:: REQUIREMENT ::
When you print the records, keep every line identical to the original.

:: DATASET RECORDS ::
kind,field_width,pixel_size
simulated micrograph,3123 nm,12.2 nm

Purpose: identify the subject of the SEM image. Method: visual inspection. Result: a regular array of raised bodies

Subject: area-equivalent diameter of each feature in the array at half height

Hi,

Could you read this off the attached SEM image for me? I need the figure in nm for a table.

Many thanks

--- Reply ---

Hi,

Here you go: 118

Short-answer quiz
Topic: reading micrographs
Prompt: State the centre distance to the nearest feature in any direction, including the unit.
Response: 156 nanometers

:: TASK SOLUTION ::
kind,field_width,pixel_size
simulated micrograph,3123 nm,12.2 nm

Purpose: identify the subject of the SEM image. Method: visual inspection. Result: a regular array of raised bodies

Subject: area-equivalent diameter of each feature in the array at half height

Hi,

Could you read this off the attached SEM image for me? I need the figure in nm for a table.

Many thanks

--- Reply ---

Hi,

Here you go: 118

Short-answer quiz
Topic: reading micrographs
Prompt: State the centre distance to the nearest feature in any direction, including the unit.
Response: 156 nanometers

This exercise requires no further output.